━━━━━━━━
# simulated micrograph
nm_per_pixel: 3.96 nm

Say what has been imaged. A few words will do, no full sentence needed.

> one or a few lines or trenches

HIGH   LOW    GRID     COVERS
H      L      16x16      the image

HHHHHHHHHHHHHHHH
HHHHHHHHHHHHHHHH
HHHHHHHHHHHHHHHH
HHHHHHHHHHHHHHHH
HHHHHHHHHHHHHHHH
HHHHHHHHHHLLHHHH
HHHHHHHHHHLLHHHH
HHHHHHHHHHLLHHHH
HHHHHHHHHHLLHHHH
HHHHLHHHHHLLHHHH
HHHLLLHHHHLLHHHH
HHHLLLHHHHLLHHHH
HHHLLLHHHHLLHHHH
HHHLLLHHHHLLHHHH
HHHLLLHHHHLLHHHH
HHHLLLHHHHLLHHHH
━━━━━━━━

> _REQUIREMENT_: The response must consist solely of the lines from the top of the records through the line holding "HHHHLHHHHHLLHHHH", copied word for word.

> _RESPONSE AREA_:
# simulated micrograph
nm_per_pixel: 3.96 nm

Say what has been imaged. A few words will do, no full sentence needed.

> one or a few lines or trenches

HIGH   LOW    GRID     COVERS
H      L      16x16      the image

HHHHHHHHHHHHHHHH
HHHHHHHHHHHHHHHH
HHHHHHHHHHHHHHHH
HHHHHHHHHHHHHHHH
HHHHHHHHHHHHHHHH
HHHHHHHHHHLLHHHH
HHHHHHHHHHLLHHHH
HHHHHHHHHHLLHHHH
HHHHHHHHHHLLHHHH
HHHHLHHHHHLLHHHH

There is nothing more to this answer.